○ ○ ○ ○ ○
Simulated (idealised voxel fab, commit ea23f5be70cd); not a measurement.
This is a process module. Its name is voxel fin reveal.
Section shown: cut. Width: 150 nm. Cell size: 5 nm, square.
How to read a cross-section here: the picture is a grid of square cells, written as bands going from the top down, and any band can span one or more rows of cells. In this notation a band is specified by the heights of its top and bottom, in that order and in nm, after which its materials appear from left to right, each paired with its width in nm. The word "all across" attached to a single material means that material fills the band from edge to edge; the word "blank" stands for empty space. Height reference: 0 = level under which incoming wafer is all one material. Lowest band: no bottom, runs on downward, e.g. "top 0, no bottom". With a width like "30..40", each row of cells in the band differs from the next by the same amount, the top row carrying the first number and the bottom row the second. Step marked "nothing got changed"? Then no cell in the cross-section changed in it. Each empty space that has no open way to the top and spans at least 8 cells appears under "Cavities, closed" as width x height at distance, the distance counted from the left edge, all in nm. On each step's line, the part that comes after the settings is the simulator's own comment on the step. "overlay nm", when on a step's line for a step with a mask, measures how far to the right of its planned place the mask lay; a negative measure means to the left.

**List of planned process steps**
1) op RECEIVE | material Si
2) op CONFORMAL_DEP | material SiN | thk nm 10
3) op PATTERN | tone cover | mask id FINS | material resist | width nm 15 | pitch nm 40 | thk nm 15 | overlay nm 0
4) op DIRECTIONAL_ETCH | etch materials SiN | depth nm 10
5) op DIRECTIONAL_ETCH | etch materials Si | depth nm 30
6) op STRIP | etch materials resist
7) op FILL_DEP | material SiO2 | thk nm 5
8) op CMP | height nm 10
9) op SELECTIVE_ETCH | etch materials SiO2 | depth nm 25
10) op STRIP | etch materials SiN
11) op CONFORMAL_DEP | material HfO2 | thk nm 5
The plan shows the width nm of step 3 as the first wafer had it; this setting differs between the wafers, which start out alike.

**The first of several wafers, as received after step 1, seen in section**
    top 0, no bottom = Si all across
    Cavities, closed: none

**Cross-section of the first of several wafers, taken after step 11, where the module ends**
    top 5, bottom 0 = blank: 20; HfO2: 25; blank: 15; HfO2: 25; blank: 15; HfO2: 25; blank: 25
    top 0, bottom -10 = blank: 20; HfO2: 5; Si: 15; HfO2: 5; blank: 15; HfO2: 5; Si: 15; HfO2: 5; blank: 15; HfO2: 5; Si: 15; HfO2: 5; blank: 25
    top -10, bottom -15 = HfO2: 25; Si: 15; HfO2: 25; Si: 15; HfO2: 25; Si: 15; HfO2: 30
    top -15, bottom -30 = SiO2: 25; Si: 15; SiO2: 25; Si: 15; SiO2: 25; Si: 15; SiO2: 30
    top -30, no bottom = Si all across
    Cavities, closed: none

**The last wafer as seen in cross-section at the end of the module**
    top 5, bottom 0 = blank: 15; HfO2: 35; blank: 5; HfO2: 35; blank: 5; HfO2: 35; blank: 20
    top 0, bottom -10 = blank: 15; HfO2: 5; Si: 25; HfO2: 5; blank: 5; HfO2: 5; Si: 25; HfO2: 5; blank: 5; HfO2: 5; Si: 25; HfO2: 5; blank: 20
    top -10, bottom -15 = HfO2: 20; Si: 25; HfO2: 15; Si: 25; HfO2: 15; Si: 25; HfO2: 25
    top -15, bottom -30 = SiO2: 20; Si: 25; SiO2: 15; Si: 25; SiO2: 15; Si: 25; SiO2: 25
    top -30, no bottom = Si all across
○ ○ ○ ○ ○

### Required action:
The output should be exactly the lines above from the line containing "top -15, bottom -30 = SiO2: 25;" to the line containing "top -15, bottom -30 = SiO2: 20;", inclusive, with no other lines.

### Written solution:
    top -15, bottom -30 = SiO2: 25; Si: 15; SiO2: 25; Si: 15; SiO2: 25; Si: 15; SiO2: 30
    top -30, no bottom = Si all across
    Cavities, closed: none

**The last wafer as seen in cross-section at the end of the module**
    top 5, bottom 0 = blank: 15; HfO2: 35; blank: 5; HfO2: 35; blank: 5; HfO2: 35; blank: 20
    top 0, bottom -10 = blank: 15; HfO2: 5; Si: 25; HfO2: 5; blank: 5; HfO2: 5; Si: 25; HfO2: 5; blank: 5; HfO2: 5; Si: 25; HfO2: 5; blank: 20
    top -10, bottom -15 = HfO2: 20; Si: 25; HfO2: 15; Si: 25; HfO2: 15; Si: 25; HfO2: 25
    top -15, bottom -30 = SiO2: 20; Si: 25; SiO2: 15; Si: 25; SiO2: 15; Si: 25; SiO2: 25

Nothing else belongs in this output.